§ Brief
Could you return the lines below exactly, from the first line up to and including the line that holds "Not every run"?

§ Dataset
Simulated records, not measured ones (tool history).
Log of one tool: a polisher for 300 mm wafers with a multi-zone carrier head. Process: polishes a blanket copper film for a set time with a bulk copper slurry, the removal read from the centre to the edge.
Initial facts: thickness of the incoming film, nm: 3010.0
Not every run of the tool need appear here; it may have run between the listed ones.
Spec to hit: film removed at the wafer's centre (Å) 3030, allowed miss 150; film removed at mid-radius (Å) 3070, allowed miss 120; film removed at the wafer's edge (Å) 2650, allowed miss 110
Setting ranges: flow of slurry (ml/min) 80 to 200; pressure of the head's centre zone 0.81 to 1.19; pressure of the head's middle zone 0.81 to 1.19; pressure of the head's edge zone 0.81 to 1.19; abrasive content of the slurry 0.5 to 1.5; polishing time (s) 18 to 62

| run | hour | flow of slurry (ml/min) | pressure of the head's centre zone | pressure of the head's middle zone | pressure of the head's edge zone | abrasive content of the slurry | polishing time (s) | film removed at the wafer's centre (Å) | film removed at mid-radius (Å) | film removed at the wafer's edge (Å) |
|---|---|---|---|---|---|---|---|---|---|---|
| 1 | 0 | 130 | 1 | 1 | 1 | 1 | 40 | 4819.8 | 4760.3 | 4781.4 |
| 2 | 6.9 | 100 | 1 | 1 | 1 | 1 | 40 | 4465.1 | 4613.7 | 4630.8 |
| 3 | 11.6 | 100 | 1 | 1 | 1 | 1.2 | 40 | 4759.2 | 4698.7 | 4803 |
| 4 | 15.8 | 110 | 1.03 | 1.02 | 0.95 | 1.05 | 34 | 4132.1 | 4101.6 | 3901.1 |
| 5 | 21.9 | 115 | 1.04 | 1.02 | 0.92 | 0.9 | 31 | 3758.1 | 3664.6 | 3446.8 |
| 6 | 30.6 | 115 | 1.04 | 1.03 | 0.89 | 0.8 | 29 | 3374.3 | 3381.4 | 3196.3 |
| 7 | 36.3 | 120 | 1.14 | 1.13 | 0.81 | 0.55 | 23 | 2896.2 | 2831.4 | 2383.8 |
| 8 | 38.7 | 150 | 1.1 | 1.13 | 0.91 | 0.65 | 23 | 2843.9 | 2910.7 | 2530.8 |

§ Written solution
Simulated records, not measured ones (tool history).
Log of one tool: a polisher for 300 mm wafers with a multi-zone carrier head. Process: polishes a blanket copper film for a set time with a bulk copper slurry, the removal read from the centre to the edge.
Initial facts: thickness of the incoming film, nm: 3010.0
Not every run of the tool need appear here; it may have run between the listed ones.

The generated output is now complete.